Work instruction: The response should be the lines of the data, starting at the first and ending at the one that contains "L076 | rie diel-01", copied without change.

Extracted entries:
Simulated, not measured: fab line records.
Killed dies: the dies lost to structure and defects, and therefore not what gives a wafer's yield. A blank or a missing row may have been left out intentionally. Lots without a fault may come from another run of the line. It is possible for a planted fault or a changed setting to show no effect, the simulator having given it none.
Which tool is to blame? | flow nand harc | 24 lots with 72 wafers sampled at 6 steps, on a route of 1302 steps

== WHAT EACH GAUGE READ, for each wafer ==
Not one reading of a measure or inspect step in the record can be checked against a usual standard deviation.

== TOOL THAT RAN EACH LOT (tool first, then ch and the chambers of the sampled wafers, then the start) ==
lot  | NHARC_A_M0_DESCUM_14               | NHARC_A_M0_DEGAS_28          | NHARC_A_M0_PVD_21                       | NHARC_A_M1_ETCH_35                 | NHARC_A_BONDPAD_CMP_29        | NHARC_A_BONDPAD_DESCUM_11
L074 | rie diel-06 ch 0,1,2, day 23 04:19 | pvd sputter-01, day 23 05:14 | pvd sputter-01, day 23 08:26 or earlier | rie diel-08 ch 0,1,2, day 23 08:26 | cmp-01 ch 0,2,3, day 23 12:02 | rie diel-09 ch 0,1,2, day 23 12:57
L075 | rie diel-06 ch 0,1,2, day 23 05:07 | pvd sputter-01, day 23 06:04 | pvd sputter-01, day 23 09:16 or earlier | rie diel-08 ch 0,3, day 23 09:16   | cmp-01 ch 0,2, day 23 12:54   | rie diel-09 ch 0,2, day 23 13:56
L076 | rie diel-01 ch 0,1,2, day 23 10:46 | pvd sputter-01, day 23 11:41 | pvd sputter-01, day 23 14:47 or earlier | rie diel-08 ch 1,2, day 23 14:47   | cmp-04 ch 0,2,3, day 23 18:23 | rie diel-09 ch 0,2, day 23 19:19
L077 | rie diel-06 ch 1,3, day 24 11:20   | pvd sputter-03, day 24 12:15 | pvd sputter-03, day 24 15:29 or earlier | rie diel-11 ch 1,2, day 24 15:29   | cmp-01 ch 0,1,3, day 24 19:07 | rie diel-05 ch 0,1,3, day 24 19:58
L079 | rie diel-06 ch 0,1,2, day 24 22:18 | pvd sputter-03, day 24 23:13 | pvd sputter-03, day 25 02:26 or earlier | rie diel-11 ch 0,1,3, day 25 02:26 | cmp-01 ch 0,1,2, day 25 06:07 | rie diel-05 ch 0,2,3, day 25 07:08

Answer section:
Simulated, not measured: fab line records.
Killed dies: the dies lost to structure and defects, and therefore not what gives a wafer's yield. A blank or a missing row may have been left out intentionally. Lots without a fault may come from another run of the line. It is possible for a planted fault or a changed setting to show no effect, the simulator having given it none.
Which tool is to blame? | flow nand harc | 24 lots with 72 wafers sampled at 6 steps, on a route of 1302 steps

== WHAT EACH GAUGE READ, for each wafer ==
Not one reading of a measure or inspect step in the record can be checked against a usual standard deviation.

== TOOL THAT RAN EACH LOT (tool first, then ch and the chambers of the sampled wafers, then the start) ==
lot  | NHARC_A_M0_DESCUM_14               | NHARC_A_M0_DEGAS_28          | NHARC_A_M0_PVD_21                       | NHARC_A_M1_ETCH_35                 | NHARC_A_BONDPAD_CMP_29        | NHARC_A_BONDPAD_DESCUM_11
L074 | rie diel-06 ch 0,1,2, day 23 04:19 | pvd sputter-01, day 23 05:14 | pvd sputter-01, day 23 08:26 or earlier | rie diel-08 ch 0,1,2, day 23 08:26 | cmp-01 ch 0,2,3, day 23 12:02 | rie diel-09 ch 0,1,2, day 23 12:57
L075 | rie diel-06 ch 0,1,2, day 23 05:07 | pvd sputter-01, day 23 06:04 | pvd sputter-01, day 23 09:16 or earlier | rie diel-08 ch 0,3, day 23 09:16   | cmp-01 ch 0,2, day 23 12:54   | rie diel-09 ch 0,2, day 23 13:56
L076 | rie diel-01 ch 0,1,2, day 23 10:46 | pvd sputter-01, day 23 11:41 | pvd sputter-01, day 23 14:47 or earlier | rie diel-08 ch 1,2, day 23 14:47   | cmp-04 ch 0,2,3, day 23 18:23 | rie diel-09 ch 0,2, day 23 19:19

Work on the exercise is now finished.